In the data below, one line contains "Log of one tool: polisher for 300 mm wafers." and a later one contains "time: polishing time; s". Print both, with every line between them, exactly and alone.

---------------

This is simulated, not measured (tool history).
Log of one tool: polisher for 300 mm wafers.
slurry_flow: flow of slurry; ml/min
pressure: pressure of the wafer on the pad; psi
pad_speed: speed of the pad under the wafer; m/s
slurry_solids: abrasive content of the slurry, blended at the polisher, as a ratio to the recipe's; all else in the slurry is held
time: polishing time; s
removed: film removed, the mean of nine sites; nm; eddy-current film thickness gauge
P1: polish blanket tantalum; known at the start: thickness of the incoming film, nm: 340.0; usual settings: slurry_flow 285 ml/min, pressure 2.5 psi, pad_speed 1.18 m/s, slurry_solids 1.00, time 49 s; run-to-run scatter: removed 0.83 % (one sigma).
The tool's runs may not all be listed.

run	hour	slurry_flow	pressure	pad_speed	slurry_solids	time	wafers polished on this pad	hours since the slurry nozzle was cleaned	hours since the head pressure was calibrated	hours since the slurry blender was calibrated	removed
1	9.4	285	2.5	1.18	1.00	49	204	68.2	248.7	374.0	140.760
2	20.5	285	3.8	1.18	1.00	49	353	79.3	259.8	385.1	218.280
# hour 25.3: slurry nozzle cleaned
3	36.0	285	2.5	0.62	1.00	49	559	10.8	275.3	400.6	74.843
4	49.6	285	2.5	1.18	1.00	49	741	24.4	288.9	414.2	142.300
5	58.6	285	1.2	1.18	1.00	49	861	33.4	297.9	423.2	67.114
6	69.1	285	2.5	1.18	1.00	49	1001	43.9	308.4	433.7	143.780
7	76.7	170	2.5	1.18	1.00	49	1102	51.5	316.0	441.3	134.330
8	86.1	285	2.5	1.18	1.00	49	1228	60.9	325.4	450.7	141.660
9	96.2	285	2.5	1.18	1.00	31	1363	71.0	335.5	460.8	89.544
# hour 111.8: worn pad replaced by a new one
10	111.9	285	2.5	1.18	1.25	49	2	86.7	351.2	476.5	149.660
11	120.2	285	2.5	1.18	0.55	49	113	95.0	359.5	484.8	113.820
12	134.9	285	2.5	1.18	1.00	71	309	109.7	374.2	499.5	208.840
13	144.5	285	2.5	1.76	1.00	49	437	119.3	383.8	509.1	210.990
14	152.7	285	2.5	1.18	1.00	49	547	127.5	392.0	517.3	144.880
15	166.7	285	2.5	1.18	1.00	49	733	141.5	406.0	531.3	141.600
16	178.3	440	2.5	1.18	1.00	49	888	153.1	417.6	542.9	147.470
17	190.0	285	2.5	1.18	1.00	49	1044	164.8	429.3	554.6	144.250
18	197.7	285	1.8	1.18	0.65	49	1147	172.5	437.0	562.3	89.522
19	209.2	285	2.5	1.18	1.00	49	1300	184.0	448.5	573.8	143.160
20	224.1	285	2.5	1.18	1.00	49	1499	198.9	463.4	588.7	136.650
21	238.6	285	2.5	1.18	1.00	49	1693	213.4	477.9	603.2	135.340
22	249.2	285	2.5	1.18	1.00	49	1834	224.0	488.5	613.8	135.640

---------------

Task result:
Log of one tool: polisher for 300 mm wafers.
slurry_flow: flow of slurry; ml/min
pressure: pressure of the wafer on the pad; psi
pad_speed: speed of the pad under the wafer; m/s
slurry_solids: abrasive content of the slurry, blended at the polisher, as a ratio to the recipe's; all else in the slurry is held
time: polishing time; s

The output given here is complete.